Give back an exact copy of the lines below, from the first through the line with "Just tell them"; please stop there.

__________________________________________________
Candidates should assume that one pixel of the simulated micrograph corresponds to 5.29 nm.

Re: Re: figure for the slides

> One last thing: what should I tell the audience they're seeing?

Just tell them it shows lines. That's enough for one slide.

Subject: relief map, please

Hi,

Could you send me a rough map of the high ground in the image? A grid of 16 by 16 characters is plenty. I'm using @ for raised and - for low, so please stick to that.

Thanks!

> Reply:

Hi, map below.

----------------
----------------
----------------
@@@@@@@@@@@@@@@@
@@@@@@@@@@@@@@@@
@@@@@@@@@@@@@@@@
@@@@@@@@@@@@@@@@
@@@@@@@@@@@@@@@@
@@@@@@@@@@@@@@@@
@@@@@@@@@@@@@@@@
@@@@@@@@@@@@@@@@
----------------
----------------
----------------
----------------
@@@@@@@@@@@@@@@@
__________________________________________________

● RESPONSE
Candidates should assume that one pixel of the simulated micrograph corresponds to 5.29 nm.

Re: Re: figure for the slides

> One last thing: what should I tell the audience they're seeing?

Just tell them it shows lines. That's enough for one slide.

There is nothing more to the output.